REQUIREMENT -> A stretch of the entries below is to be set down exactly, running from the line with "Killed dies: the" through the line with "## FROM THE", both included, and no other line.

◇ ◇ ◇ ◇ ◇ ◇ ◇

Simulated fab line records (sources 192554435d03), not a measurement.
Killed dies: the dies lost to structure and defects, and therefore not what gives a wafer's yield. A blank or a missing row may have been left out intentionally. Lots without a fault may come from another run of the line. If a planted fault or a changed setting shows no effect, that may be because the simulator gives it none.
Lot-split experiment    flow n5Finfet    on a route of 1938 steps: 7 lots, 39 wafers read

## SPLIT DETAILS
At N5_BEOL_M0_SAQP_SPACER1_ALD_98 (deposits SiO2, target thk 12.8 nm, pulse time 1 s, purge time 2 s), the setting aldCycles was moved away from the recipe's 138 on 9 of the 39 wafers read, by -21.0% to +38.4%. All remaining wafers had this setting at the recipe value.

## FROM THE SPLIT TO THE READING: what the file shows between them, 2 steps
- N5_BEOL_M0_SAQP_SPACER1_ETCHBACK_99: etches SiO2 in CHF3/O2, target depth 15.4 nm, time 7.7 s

◇ ◇ ◇ ◇ ◇ ◇ ◇

EXPECTED ANSWER ->
Killed dies: the dies lost to structure and defects, and therefore not what gives a wafer's yield. A blank or a missing row may have been left out intentionally. Lots without a fault may come from another run of the line. If a planted fault or a changed setting shows no effect, that may be because the simulator gives it none.
Lot-split experiment    flow n5Finfet    on a route of 1938 steps: 7 lots, 39 wafers read

## SPLIT DETAILS
At N5_BEOL_M0_SAQP_SPACER1_ALD_98 (deposits SiO2, target thk 12.8 nm, pulse time 1 s, purge time 2 s), the setting aldCycles was moved away from the recipe's 138 on 9 of the 39 wafers read, by -21.0% to +38.4%. All remaining wafers had this setting at the recipe value.

## FROM THE SPLIT TO THE READING: what the file shows between them, 2 steps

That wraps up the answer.